_Work request_:
Will you quote precisely the lines that run from the top of the material below to the line containing "which wafers of", both ends included?

_Extracted records_:
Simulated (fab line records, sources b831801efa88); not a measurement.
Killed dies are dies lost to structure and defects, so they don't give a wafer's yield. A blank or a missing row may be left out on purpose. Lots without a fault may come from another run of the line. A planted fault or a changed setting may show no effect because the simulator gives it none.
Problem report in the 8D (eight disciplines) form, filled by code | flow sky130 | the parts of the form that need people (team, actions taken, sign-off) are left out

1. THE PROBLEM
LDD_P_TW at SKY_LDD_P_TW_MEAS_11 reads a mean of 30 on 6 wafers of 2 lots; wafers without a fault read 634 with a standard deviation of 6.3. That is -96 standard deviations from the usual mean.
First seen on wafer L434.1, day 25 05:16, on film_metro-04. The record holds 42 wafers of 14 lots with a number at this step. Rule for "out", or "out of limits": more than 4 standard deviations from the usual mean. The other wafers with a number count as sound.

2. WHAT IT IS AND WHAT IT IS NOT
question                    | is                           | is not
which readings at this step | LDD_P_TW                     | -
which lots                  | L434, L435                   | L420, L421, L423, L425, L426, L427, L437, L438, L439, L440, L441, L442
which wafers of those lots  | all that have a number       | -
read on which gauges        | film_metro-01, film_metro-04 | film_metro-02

_Your response_:
Simulated (fab line records, sources b831801efa88); not a measurement.
Killed dies are dies lost to structure and defects, so they don't give a wafer's yield. A blank or a missing row may be left out on purpose. Lots without a fault may come from another run of the line. A planted fault or a changed setting may show no effect because the simulator gives it none.
Problem report in the 8D (eight disciplines) form, filled by code | flow sky130 | the parts of the form that need people (team, actions taken, sign-off) are left out

1. THE PROBLEM
LDD_P_TW at SKY_LDD_P_TW_MEAS_11 reads a mean of 30 on 6 wafers of 2 lots; wafers without a fault read 634 with a standard deviation of 6.3. That is -96 standard deviations from the usual mean.
First seen on wafer L434.1, day 25 05:16, on film_metro-04. The record holds 42 wafers of 14 lots with a number at this step. Rule for "out", or "out of limits": more than 4 standard deviations from the usual mean. The other wafers with a number count as sound.

2. WHAT IT IS AND WHAT IT IS NOT
question                    | is                           | is not
which readings at this step | LDD_P_TW                     | -
which lots                  | L434, L435                   | L420, L421, L423, L425, L426, L427, L437, L438, L439, L440, L441, L442
which wafers of those lots  | all that have a number       | -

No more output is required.